▸ GIVEN DATA:
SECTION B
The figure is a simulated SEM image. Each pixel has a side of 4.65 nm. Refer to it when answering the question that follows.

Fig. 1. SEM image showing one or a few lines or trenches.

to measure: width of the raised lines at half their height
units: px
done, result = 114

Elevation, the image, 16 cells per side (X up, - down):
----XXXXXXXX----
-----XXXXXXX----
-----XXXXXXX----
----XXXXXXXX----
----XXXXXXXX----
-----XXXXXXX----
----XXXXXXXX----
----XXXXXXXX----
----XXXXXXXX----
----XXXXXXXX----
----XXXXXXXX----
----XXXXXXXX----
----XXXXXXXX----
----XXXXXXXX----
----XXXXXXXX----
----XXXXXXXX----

▸ EXERCISE:
Return the records in their entirety. Keep every character as it is.

▸ ANSWER SPACE:
SECTION B
The figure is a simulated SEM image. Each pixel has a side of 4.65 nm. Refer to it when answering the question that follows.

Fig. 1. SEM image showing one or a few lines or trenches.

to measure: width of the raised lines at half their height
units: px
done, result = 114

Elevation, the image, 16 cells per side (X up, - down):
----XXXXXXXX----
-----XXXXXXX----
-----XXXXXXX----
----XXXXXXXX----
----XXXXXXXX----
-----XXXXXXX----
----XXXXXXXX----
----XXXXXXXX----
----XXXXXXXX----
----XXXXXXXX----
----XXXXXXXX----
----XXXXXXXX----
----XXXXXXXX----
----XXXXXXXX----
----XXXXXXXX----
----XXXXXXXX----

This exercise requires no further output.